◆ ASSIGNED TASK
Start to finish, the listing must be rewritten exactly.

*** RECORD EXCERPTS Section Begins ***

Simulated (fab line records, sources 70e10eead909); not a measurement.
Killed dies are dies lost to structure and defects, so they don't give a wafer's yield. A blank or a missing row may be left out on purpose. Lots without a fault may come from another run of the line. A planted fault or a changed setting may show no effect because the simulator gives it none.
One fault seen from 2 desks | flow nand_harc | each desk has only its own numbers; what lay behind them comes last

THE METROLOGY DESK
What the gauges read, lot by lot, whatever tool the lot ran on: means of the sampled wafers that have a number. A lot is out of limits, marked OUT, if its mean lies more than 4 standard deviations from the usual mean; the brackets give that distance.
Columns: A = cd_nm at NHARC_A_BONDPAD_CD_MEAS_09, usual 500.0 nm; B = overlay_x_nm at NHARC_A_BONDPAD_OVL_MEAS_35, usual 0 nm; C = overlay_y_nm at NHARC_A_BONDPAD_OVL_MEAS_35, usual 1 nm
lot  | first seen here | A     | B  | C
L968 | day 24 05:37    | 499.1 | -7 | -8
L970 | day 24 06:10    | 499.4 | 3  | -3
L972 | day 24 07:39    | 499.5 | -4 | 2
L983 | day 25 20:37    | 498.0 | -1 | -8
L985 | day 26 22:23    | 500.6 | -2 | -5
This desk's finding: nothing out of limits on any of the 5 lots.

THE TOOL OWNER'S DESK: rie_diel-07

*** RECORD EXCERPTS Section Ends ***

◆ EXERCISE RESPONSE
Simulated (fab line records, sources 70e10eead909); not a measurement.
Killed dies are dies lost to structure and defects, so they don't give a wafer's yield. A blank or a missing row may be left out on purpose. Lots without a fault may come from another run of the line. A planted fault or a changed setting may show no effect because the simulator gives it none.
One fault seen from 2 desks | flow nand_harc | each desk has only its own numbers; what lay behind them comes last

THE METROLOGY DESK
What the gauges read, lot by lot, whatever tool the lot ran on: means of the sampled wafers that have a number. A lot is out of limits, marked OUT, if its mean lies more than 4 standard deviations from the usual mean; the brackets give that distance.
Columns: A = cd_nm at NHARC_A_BONDPAD_CD_MEAS_09, usual 500.0 nm; B = overlay_x_nm at NHARC_A_BONDPAD_OVL_MEAS_35, usual 0 nm; C = overlay_y_nm at NHARC_A_BONDPAD_OVL_MEAS_35, usual 1 nm
lot  | first seen here | A     | B  | C
L968 | day 24 05:37    | 499.1 | -7 | -8
L970 | day 24 06:10    | 499.4 | 3  | -3
L972 | day 24 07:39    | 499.5 | -4 | 2
L983 | day 25 20:37    | 498.0 | -1 | -8
L985 | day 26 22:23    | 500.6 | -2 | -5
This desk's finding: nothing out of limits on any of the 5 lots.

THE TOOL OWNER'S DESK: rie_diel-07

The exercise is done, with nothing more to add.